BEGIN Dataset

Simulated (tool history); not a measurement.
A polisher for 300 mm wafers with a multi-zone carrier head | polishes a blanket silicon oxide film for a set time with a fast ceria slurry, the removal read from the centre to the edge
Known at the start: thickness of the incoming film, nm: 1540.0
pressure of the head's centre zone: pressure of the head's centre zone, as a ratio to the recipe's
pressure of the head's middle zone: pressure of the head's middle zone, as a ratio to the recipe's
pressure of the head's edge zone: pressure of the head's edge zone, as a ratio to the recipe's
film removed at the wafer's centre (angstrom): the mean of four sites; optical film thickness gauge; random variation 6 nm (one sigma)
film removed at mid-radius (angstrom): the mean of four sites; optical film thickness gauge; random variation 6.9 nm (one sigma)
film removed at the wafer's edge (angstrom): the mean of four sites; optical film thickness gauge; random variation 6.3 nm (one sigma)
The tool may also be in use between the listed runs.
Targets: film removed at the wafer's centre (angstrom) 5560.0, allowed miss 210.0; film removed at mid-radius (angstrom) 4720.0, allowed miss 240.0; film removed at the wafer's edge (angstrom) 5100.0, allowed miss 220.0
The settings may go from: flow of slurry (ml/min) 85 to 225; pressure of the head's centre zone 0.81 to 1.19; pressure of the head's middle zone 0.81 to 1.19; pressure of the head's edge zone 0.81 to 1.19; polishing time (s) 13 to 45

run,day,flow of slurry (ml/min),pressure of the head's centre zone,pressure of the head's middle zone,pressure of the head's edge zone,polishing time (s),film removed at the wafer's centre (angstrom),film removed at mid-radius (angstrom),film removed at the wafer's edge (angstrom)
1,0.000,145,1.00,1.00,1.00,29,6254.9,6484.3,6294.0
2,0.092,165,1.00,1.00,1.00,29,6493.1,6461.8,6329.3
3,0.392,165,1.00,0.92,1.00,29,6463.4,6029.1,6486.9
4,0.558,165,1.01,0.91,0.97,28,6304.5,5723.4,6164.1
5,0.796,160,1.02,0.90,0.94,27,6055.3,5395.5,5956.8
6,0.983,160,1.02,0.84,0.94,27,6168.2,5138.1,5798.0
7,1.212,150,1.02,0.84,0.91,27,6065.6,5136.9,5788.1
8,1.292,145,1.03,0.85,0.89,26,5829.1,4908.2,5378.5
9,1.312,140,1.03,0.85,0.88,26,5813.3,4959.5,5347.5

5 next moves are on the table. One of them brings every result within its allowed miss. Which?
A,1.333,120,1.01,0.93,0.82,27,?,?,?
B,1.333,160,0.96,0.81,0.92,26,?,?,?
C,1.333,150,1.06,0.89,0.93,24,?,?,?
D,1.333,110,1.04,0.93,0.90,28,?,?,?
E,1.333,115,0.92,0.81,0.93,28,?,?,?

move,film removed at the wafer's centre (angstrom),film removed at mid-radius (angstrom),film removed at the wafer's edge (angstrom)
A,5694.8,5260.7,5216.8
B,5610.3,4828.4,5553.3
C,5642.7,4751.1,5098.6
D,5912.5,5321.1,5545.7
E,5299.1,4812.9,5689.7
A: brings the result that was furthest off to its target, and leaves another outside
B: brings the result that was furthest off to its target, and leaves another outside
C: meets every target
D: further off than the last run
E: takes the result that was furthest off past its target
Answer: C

END Dataset

**Work request:** Copy, please, every line from the start of the entries down to the line that holds "pressure of the head's edge zone: pressure", with both of those lines included and no others.

**Written solution:**
Simulated (tool history); not a measurement.
A polisher for 300 mm wafers with a multi-zone carrier head | polishes a blanket silicon oxide film for a set time with a fast ceria slurry, the removal read from the centre to the edge
Known at the start: thickness of the incoming film, nm: 1540.0
pressure of the head's centre zone: pressure of the head's centre zone, as a ratio to the recipe's
pressure of the head's middle zone: pressure of the head's middle zone, as a ratio to the recipe's
pressure of the head's edge zone: pressure of the head's edge zone, as a ratio to the recipe's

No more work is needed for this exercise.